_WORK ORDER_
Word for word, copy out the records given below.

Start of Block

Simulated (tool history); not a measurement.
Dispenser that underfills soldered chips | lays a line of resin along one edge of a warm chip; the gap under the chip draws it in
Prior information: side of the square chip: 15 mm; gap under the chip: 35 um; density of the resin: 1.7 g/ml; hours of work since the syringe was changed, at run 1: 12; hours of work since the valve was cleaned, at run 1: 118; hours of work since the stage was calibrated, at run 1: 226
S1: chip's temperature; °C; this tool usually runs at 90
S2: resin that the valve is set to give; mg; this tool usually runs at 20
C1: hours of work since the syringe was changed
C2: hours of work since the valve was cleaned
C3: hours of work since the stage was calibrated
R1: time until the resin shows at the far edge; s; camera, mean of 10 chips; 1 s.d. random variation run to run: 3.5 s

End of Block

_EXPECTED ANSWER_
Simulated (tool history); not a measurement.
Dispenser that underfills soldered chips | lays a line of resin along one edge of a warm chip; the gap under the chip draws it in
Prior information: side of the square chip: 15 mm; gap under the chip: 35 um; density of the resin: 1.7 g/ml; hours of work since the syringe was changed, at run 1: 12; hours of work since the valve was cleaned, at run 1: 118; hours of work since the stage was calibrated, at run 1: 226
S1: chip's temperature; °C; this tool usually runs at 90
S2: resin that the valve is set to give; mg; this tool usually runs at 20
C1: hours of work since the syringe was changed
C2: hours of work since the valve was cleaned
C3: hours of work since the stage was calibrated
R1: time until the resin shows at the far edge; s; camera, mean of 10 chips; 1 s.d. random variation run to run: 3.5 s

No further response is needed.